=== REQUIREMENT ===
In the material below, the lines from the one containing "- wafers = 39" through the one containing "start-h: hours from" are to be given again exactly, ends included, and no others.

=== DATA LISTING ===
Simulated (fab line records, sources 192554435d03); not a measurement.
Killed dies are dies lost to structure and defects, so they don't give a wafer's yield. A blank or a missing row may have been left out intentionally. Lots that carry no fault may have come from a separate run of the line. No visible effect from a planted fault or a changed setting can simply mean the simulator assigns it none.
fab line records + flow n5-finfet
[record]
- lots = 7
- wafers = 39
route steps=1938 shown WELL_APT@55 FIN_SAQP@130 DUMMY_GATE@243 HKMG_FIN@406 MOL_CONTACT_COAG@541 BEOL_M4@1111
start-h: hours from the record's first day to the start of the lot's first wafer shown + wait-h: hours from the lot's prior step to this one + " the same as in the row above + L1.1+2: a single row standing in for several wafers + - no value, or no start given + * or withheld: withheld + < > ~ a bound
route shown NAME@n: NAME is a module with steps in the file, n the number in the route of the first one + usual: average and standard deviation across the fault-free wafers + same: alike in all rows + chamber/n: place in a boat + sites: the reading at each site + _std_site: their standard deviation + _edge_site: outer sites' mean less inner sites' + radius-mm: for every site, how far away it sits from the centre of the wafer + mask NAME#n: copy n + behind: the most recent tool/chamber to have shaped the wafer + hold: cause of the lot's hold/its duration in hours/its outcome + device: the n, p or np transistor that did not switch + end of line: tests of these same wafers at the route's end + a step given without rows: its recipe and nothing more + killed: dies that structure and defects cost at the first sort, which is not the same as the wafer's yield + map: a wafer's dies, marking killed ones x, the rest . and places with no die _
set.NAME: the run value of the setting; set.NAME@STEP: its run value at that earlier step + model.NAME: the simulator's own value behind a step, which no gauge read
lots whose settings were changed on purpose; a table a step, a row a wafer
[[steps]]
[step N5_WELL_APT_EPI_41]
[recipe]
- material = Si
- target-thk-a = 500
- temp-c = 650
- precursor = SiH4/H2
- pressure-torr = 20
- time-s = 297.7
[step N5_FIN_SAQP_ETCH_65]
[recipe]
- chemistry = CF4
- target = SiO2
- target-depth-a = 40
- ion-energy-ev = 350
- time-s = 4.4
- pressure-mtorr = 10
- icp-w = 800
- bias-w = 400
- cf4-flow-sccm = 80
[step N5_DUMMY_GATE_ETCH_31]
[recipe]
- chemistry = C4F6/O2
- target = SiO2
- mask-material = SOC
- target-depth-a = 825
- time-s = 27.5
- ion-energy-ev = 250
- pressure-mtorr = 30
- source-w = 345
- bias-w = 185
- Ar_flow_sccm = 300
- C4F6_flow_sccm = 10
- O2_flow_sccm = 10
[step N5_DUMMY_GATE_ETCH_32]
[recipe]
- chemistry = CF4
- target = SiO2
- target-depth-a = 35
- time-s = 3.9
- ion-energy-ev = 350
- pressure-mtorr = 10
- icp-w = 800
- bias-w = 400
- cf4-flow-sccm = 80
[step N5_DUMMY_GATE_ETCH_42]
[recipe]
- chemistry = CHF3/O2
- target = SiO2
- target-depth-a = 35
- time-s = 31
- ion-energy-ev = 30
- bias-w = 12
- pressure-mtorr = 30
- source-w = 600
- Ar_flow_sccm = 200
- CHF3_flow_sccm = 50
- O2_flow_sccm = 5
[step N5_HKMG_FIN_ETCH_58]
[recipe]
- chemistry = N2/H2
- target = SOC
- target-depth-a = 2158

=== EXERCISE RESULT ===
- wafers = 39
route steps=1938 shown WELL_APT@55 FIN_SAQP@130 DUMMY_GATE@243 HKMG_FIN@406 MOL_CONTACT_COAG@541 BEOL_M4@1111
start-h: hours from the record's first day to the start of the lot's first wafer shown + wait-h: hours from the lot's prior step to this one + " the same as in the row above + L1.1+2: a single row standing in for several wafers + - no value, or no start given + * or withheld: withheld + < > ~ a bound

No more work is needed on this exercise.